Activity. In full and word for word, give the records again.

Dataset excerpts.
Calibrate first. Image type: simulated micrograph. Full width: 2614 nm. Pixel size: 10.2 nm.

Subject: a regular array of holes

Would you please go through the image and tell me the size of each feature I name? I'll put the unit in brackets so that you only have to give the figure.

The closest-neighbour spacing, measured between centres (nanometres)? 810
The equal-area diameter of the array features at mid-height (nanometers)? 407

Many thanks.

Worked solution.
Calibrate first. Image type: simulated micrograph. Full width: 2614 nm. Pixel size: 10.2 nm.

Subject: a regular array of holes

Would you please go through the image and tell me the size of each feature I name? I'll put the unit in brackets so that you only have to give the figure.

The closest-neighbour spacing, measured between centres (nanometres)? 810
The equal-area diameter of the array features at mid-height (nanometers)? 407

Many thanks.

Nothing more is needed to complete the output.